#####
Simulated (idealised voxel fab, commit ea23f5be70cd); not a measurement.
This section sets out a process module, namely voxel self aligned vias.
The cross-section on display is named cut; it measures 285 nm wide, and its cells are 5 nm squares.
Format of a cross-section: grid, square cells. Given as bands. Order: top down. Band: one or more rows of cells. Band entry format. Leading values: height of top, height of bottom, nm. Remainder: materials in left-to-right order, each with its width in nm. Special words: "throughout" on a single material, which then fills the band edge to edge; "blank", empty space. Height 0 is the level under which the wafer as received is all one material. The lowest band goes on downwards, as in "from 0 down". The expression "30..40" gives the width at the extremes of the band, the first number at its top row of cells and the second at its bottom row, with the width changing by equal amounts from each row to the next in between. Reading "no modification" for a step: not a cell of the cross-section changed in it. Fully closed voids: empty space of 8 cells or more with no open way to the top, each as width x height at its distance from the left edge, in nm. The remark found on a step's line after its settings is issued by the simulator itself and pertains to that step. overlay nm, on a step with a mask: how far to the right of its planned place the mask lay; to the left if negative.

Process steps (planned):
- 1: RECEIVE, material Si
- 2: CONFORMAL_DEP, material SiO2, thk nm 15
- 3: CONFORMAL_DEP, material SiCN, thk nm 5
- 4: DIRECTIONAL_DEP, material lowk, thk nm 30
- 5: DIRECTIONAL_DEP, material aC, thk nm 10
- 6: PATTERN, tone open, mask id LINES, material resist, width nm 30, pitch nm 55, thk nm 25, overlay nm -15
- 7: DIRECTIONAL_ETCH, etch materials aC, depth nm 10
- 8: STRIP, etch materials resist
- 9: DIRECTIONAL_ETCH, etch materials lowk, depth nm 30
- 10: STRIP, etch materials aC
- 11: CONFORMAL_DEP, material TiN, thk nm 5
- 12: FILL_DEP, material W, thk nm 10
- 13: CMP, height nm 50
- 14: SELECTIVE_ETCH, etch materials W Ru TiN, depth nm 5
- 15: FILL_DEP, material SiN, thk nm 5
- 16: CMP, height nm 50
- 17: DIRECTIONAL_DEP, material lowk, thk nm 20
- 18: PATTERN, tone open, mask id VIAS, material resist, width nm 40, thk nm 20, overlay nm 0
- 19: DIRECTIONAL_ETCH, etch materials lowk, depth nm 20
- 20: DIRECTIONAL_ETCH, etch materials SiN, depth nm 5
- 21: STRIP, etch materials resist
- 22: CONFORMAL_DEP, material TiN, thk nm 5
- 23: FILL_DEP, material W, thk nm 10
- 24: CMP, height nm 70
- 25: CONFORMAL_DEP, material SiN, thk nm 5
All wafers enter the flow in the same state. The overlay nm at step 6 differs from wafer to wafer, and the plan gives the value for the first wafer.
#####

ASSIGNED TASK
Reproduce, exactly and without additions, the run of lines from the start of the listing above to the line bearing "- 16: CMP, height nm 50", inclusive.

WRITTEN RESPONSE
Simulated (idealised voxel fab, commit ea23f5be70cd); not a measurement.
This section sets out a process module, namely voxel self aligned vias.
The cross-section on display is named cut; it measures 285 nm wide, and its cells are 5 nm squares.
Format of a cross-section: grid, square cells. Given as bands. Order: top down. Band: one or more rows of cells. Band entry format. Leading values: height of top, height of bottom, nm. Remainder: materials in left-to-right order, each with its width in nm. Special words: "throughout" on a single material, which then fills the band edge to edge; "blank", empty space. Height 0 is the level under which the wafer as received is all one material. The lowest band goes on downwards, as in "from 0 down". The expression "30..40" gives the width at the extremes of the band, the first number at its top row of cells and the second at its bottom row, with the width changing by equal amounts from each row to the next in between. Reading "no modification" for a step: not a cell of the cross-section changed in it. Fully closed voids: empty space of 8 cells or more with no open way to the top, each as width x height at its distance from the left edge, in nm. The remark found on a step's line after its settings is issued by the simulator itself and pertains to that step. overlay nm, on a step with a mask: how far to the right of its planned place the mask lay; to the left if negative.

Process steps (planned):
- 1: RECEIVE, material Si
- 2: CONFORMAL_DEP, material SiO2, thk nm 15
- 3: CONFORMAL_DEP, material SiCN, thk nm 5
- 4: DIRECTIONAL_DEP, material lowk, thk nm 30
- 5: DIRECTIONAL_DEP, material aC, thk nm 10
- 6: PATTERN, tone open, mask id LINES, material resist, width nm 30, pitch nm 55, thk nm 25, overlay nm -15
- 7: DIRECTIONAL_ETCH, etch materials aC, depth nm 10
- 8: STRIP, etch materials resist
- 9: DIRECTIONAL_ETCH, etch materials lowk, depth nm 30
- 10: STRIP, etch materials aC
- 11: CONFORMAL_DEP, material TiN, thk nm 5
- 12: FILL_DEP, material W, thk nm 10
- 13: CMP, height nm 50
- 14: SELECTIVE_ETCH, etch materials W Ru TiN, depth nm 5
- 15: FILL_DEP, material SiN, thk nm 5
- 16: CMP, height nm 50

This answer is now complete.